STUDY MATERIAL:
● ● ● ● ● ● ●

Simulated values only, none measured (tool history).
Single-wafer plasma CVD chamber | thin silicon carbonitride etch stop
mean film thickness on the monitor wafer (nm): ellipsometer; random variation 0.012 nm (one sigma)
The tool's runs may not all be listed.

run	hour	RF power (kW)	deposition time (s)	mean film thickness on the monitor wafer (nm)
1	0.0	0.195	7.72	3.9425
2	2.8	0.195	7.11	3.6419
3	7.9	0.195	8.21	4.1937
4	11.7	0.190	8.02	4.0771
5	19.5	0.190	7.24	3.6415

● ● ● ● ● ● ●

TASK ITEM: Take the entries above and copy them out exactly.

EXPECTED ANSWER:
Simulated values only, none measured (tool history).
Single-wafer plasma CVD chamber | thin silicon carbonitride etch stop
mean film thickness on the monitor wafer (nm): ellipsometer; random variation 0.012 nm (one sigma)
The tool's runs may not all be listed.

run	hour	RF power (kW)	deposition time (s)	mean film thickness on the monitor wafer (nm)
1	0.0	0.195	7.72	3.9425
2	2.8	0.195	7.11	3.6419
3	7.9	0.195	8.21	4.1937
4	11.7	0.190	8.02	4.0771
5	19.5	0.190	7.24	3.6415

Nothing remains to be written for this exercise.